- [Data records]
■ ■ ■ ■ ■ ■ ■
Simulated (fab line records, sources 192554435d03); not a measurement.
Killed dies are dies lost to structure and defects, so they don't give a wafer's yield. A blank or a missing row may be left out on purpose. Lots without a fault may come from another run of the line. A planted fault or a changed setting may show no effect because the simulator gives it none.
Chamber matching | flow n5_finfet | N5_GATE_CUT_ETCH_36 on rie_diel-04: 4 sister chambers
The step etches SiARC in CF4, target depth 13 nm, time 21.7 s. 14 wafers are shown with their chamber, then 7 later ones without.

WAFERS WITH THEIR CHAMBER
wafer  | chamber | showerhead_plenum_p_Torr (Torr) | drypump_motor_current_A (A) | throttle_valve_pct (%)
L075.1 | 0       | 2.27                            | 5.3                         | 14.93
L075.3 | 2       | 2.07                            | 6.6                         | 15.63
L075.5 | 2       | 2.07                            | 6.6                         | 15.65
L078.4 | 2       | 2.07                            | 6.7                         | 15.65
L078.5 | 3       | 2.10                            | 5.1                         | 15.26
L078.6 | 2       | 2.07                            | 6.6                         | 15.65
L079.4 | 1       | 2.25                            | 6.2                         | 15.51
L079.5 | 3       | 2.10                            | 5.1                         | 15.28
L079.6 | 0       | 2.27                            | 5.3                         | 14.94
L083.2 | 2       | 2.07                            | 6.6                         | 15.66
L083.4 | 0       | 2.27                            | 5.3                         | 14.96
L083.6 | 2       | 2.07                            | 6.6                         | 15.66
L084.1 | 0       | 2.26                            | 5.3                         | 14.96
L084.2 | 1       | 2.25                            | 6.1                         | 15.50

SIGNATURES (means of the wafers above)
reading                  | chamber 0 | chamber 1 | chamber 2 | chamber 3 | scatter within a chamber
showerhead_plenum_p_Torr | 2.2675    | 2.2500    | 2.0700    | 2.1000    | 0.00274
■ ■ ■ ■ ■ ■ ■

- [Assignment]
Write out exactly the lines between the start of the entries and the line containing "Killed dies are", including that line and the first one.

- [Your response]
Simulated (fab line records, sources 192554435d03); not a measurement.
Killed dies are dies lost to structure and defects, so they don't give a wafer's yield. A blank or a missing row may be left out on purpose. Lots without a fault may come from another run of the line. A planted fault or a changed setting may show no effect because the simulator gives it none.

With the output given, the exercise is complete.